__Required action__. There is material below. Print exactly the lines starting at the line with "The process module" and ending at the line with "Cross-section cut spans", ends included, and no others.

++++++

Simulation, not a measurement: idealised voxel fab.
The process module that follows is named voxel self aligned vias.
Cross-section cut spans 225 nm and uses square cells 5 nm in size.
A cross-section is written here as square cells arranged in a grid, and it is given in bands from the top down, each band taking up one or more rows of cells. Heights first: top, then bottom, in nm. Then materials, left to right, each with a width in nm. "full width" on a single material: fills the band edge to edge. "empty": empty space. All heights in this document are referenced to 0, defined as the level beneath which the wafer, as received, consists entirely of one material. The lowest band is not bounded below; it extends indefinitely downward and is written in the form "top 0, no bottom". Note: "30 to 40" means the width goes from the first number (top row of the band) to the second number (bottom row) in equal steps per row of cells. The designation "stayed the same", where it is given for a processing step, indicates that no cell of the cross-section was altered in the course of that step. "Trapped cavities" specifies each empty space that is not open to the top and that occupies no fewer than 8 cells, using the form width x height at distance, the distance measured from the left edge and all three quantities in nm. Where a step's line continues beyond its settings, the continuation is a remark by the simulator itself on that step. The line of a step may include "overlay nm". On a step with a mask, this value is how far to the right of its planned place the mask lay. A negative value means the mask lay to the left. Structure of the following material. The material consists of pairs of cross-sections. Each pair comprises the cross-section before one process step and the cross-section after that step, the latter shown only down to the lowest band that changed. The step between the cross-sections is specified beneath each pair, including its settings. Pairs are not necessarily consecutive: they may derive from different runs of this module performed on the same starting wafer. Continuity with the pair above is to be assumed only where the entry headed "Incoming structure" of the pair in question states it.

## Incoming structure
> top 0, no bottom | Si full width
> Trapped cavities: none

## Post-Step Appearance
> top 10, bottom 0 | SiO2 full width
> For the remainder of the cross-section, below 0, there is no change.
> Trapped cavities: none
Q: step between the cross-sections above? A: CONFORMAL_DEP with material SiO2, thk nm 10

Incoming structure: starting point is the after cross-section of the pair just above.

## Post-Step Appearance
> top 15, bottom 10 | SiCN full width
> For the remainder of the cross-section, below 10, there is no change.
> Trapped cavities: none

++++++

__Answer section__.
The process module that follows is named voxel self aligned vias.
Cross-section cut spans 225 nm and uses square cells 5 nm in size.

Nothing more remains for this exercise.